# DATASET CONTENT
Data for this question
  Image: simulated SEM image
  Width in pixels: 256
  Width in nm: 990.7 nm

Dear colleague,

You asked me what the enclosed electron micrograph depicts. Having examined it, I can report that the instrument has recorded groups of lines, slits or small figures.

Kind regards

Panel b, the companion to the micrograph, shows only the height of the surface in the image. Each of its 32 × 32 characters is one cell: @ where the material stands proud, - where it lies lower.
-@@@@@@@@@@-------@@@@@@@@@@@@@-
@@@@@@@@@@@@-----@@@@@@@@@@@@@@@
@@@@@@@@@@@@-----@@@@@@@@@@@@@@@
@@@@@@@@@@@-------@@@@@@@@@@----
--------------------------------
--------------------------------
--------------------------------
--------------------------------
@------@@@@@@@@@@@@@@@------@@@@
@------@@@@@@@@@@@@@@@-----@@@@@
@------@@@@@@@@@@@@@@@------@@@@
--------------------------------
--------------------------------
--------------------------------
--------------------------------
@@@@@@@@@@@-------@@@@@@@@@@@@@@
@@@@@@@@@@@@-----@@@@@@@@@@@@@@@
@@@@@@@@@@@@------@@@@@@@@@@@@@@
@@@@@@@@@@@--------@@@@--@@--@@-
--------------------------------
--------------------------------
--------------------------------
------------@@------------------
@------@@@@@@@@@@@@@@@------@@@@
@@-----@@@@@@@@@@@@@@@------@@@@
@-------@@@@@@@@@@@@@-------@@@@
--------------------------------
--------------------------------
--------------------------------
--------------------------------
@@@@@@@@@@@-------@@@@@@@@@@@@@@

# WORK INSTRUCTION
All of the material must be given again without any change.

# YOUR SOLUTION
Data for this question
  Image: simulated SEM image
  Width in pixels: 256
  Width in nm: 990.7 nm

Dear colleague,

You asked me what the enclosed electron micrograph depicts. Having examined it, I can report that the instrument has recorded groups of lines, slits or small figures.

Kind regards

Panel b, the companion to the micrograph, shows only the height of the surface in the image. Each of its 32 × 32 characters is one cell: @ where the material stands proud, - where it lies lower.
-@@@@@@@@@@-------@@@@@@@@@@@@@-
@@@@@@@@@@@@-----@@@@@@@@@@@@@@@
@@@@@@@@@@@@-----@@@@@@@@@@@@@@@
@@@@@@@@@@@-------@@@@@@@@@@----
--------------------------------
--------------------------------
--------------------------------
--------------------------------
@------@@@@@@@@@@@@@@@------@@@@
@------@@@@@@@@@@@@@@@-----@@@@@
@------@@@@@@@@@@@@@@@------@@@@
--------------------------------
--------------------------------
--------------------------------
--------------------------------
@@@@@@@@@@@-------@@@@@@@@@@@@@@
@@@@@@@@@@@@-----@@@@@@@@@@@@@@@
@@@@@@@@@@@@------@@@@@@@@@@@@@@
@@@@@@@@@@@--------@@@@--@@--@@-
--------------------------------
--------------------------------
--------------------------------
------------@@------------------
@------@@@@@@@@@@@@@@@------@@@@
@@-----@@@@@@@@@@@@@@@------@@@@
@-------@@@@@@@@@@@@@-------@@@@
--------------------------------
--------------------------------
--------------------------------
--------------------------------
@@@@@@@@@@@-------@@@@@@@@@@@@@@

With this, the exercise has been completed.